Data extracts:
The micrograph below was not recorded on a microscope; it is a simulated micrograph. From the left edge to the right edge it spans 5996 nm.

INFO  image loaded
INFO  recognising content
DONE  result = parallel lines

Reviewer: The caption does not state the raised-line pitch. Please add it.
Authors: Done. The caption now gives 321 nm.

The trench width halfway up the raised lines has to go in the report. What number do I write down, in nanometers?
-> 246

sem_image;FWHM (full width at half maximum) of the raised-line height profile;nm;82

Activity: Word for word, restate the listing above from its first line to the line with "Reviewer: The caption", keeping both.

Task answer:
The micrograph below was not recorded on a microscope; it is a simulated micrograph. From the left edge to the right edge it spans 5996 nm.

INFO  image loaded
INFO  recognising content
DONE  result = parallel lines

Reviewer: The caption does not state the raised-line pitch. Please add it.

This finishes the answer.